********************
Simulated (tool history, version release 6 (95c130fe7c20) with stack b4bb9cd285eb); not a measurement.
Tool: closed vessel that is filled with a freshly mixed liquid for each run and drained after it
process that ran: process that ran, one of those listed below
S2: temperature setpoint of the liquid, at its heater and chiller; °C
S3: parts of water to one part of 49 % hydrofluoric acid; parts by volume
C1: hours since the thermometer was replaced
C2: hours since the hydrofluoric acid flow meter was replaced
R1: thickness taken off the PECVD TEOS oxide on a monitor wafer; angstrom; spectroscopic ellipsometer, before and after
********************

* Requirement: Would you output every line of the listing exactly?

* Your response:
Simulated (tool history, version release 6 (95c130fe7c20) with stack b4bb9cd285eb); not a measurement.
Tool: closed vessel that is filled with a freshly mixed liquid for each run and drained after it
process that ran: process that ran, one of those listed below
S2: temperature setpoint of the liquid, at its heater and chiller; °C
S3: parts of water to one part of 49 % hydrofluoric acid; parts by volume
C1: hours since the thermometer was replaced
C2: hours since the hydrofluoric acid flow meter was replaced
R1: thickness taken off the PECVD TEOS oxide on a monitor wafer; angstrom; spectroscopic ellipsometer, before and after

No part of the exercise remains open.